◆ Information ◆
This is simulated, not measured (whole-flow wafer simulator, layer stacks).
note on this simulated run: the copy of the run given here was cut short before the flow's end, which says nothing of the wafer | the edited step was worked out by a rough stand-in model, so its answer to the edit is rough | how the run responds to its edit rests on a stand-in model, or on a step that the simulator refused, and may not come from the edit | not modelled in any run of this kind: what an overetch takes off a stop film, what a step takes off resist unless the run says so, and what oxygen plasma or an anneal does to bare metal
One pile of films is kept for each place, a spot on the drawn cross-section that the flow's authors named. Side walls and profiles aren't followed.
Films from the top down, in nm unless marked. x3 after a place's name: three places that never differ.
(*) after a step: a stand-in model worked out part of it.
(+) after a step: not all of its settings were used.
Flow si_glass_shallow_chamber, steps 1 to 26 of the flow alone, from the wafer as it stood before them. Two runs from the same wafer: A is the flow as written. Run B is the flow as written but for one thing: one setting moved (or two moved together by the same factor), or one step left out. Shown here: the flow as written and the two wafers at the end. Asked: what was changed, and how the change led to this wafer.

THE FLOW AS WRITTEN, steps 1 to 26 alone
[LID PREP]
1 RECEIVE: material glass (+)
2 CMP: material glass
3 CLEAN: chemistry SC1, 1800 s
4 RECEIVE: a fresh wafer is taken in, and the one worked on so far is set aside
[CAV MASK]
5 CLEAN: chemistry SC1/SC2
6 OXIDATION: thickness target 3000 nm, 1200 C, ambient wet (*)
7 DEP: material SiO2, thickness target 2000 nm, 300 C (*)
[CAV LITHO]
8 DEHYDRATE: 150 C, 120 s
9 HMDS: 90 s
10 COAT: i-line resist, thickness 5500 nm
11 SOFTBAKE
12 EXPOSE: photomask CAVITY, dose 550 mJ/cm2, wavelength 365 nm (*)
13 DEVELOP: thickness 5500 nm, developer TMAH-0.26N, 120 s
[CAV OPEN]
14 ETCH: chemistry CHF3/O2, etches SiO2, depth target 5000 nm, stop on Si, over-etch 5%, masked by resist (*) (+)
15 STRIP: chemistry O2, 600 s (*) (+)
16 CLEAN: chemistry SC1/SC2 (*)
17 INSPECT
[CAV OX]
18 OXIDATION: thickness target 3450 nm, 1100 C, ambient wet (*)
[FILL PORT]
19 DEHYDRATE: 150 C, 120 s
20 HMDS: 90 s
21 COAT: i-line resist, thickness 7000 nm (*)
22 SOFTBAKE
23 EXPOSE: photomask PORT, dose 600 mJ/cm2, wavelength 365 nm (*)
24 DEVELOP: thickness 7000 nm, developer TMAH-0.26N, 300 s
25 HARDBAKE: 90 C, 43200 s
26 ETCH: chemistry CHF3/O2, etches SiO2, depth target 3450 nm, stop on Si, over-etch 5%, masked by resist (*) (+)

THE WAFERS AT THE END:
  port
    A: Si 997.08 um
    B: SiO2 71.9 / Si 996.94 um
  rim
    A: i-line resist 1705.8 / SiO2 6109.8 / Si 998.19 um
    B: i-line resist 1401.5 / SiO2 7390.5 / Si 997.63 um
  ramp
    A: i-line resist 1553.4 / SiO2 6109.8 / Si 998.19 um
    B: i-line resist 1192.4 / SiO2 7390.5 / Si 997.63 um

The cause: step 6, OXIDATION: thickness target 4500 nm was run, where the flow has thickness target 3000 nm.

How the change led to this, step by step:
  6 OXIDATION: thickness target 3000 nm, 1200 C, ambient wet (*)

◆ Work order ◆
Everything starting at the line containing "THE WAFERS AT" and ending at the line containing "How the change led to this, step" in the records above should be repeated exactly, and only that.

◆ Exercise solution ◆
THE WAFERS AT THE END:
  port
    A: Si 997.08 um
    B: SiO2 71.9 / Si 996.94 um
  rim
    A: i-line resist 1705.8 / SiO2 6109.8 / Si 998.19 um
    B: i-line resist 1401.5 / SiO2 7390.5 / Si 997.63 um
  ramp
    A: i-line resist 1553.4 / SiO2 6109.8 / Si 998.19 um
    B: i-line resist 1192.4 / SiO2 7390.5 / Si 997.63 um

The cause: step 6, OXIDATION: thickness target 4500 nm was run, where the flow has thickness target 3000 nm.

How the change led to this, step by step:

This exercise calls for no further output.